* TASK ITEM
Once you find the line with "N5_BEOL_M7_STRIP_80: strips in" in the entries below, return exactly every line from it through the line with "then, 1 step".

__________

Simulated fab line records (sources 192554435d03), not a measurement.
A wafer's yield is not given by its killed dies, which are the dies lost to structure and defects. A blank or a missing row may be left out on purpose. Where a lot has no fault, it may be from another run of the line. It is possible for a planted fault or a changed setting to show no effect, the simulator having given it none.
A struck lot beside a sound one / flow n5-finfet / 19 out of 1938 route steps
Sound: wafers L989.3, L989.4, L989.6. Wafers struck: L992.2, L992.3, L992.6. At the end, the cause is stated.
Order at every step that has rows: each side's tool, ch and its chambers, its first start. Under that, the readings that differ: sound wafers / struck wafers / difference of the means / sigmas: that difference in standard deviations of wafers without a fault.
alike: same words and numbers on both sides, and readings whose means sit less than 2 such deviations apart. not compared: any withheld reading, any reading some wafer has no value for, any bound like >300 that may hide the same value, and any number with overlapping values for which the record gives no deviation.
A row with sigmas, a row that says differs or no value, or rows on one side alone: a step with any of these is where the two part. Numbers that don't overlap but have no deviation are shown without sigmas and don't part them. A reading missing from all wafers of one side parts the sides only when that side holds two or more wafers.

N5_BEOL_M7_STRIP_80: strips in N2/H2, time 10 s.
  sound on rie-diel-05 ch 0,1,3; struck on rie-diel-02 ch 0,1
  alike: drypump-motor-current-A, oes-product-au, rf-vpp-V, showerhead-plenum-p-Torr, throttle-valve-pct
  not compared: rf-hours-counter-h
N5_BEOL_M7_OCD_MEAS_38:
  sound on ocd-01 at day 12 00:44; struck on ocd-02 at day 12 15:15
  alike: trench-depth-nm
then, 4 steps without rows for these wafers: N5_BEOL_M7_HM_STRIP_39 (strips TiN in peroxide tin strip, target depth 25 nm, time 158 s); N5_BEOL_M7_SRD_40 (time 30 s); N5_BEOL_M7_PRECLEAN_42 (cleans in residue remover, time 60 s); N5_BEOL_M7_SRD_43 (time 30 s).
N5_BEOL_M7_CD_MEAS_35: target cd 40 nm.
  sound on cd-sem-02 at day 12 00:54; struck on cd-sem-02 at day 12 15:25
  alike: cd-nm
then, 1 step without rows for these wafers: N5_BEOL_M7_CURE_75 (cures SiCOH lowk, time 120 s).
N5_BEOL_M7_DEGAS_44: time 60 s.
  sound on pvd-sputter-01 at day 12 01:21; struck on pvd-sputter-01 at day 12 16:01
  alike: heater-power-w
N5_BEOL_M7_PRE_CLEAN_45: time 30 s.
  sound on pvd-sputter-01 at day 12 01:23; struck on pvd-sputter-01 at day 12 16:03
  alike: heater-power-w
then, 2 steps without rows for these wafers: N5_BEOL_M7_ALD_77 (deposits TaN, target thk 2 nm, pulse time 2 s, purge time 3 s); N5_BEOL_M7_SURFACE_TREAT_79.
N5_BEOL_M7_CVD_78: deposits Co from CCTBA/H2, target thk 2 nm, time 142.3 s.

__________

* TASK RESULT
N5_BEOL_M7_STRIP_80: strips in N2/H2, time 10 s.
  sound on rie-diel-05 ch 0,1,3; struck on rie-diel-02 ch 0,1
  alike: drypump-motor-current-A, oes-product-au, rf-vpp-V, showerhead-plenum-p-Torr, throttle-valve-pct
  not compared: rf-hours-counter-h
N5_BEOL_M7_OCD_MEAS_38:
  sound on ocd-01 at day 12 00:44; struck on ocd-02 at day 12 15:15
  alike: trench-depth-nm
then, 4 steps without rows for these wafers: N5_BEOL_M7_HM_STRIP_39 (strips TiN in peroxide tin strip, target depth 25 nm, time 158 s); N5_BEOL_M7_SRD_40 (time 30 s); N5_BEOL_M7_PRECLEAN_42 (cleans in residue remover, time 60 s); N5_BEOL_M7_SRD_43 (time 30 s).
N5_BEOL_M7_CD_MEAS_35: target cd 40 nm.
  sound on cd-sem-02 at day 12 00:54; struck on cd-sem-02 at day 12 15:25
  alike: cd-nm
then, 1 step without rows for these wafers: N5_BEOL_M7_CURE_75 (cures SiCOH lowk, time 120 s).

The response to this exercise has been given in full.